══ SUPPLIED INFORMATION
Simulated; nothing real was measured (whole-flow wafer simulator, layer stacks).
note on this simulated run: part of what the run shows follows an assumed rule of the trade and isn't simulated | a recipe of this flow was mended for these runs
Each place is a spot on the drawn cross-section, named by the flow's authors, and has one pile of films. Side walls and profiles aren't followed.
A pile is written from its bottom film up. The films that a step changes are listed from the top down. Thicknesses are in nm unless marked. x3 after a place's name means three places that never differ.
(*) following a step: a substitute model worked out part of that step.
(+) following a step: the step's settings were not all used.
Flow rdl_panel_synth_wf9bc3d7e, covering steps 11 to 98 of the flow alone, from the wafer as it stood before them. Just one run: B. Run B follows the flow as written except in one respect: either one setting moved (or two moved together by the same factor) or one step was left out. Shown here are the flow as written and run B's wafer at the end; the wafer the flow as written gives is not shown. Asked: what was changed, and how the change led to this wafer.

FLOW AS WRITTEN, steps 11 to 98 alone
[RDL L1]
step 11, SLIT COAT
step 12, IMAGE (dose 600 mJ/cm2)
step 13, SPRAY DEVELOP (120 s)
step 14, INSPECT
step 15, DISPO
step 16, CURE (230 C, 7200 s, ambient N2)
════

▶ **WORK INSTRUCTION**
Would you output, from the records above, exactly the run of lines that starts at the line containing "note on this" and ends at the line containing "step 15, DISPO", and only that run?

▶ **RESULT**
note on this simulated run: part of what the run shows follows an assumed rule of the trade and isn't simulated | a recipe of this flow was mended for these runs
Each place is a spot on the drawn cross-section, named by the flow's authors, and has one pile of films. Side walls and profiles aren't followed.
A pile is written from its bottom film up. The films that a step changes are listed from the top down. Thicknesses are in nm unless marked. x3 after a place's name means three places that never differ.
(*) following a step: a substitute model worked out part of that step.
(+) following a step: the step's settings were not all used.
Flow rdl_panel_synth_wf9bc3d7e, covering steps 11 to 98 of the flow alone, from the wafer as it stood before them. Just one run: B. Run B follows the flow as written except in one respect: either one setting moved (or two moved together by the same factor) or one step was left out. Shown here are the flow as written and run B's wafer at the end; the wafer the flow as written gives is not shown. Asked: what was changed, and how the change led to this wafer.

FLOW AS WRITTEN, steps 11 to 98 alone
[RDL L1]
step 11, SLIT COAT
step 12, IMAGE (dose 600 mJ/cm2)
step 13, SPRAY DEVELOP (120 s)
step 14, INSPECT
step 15, DISPO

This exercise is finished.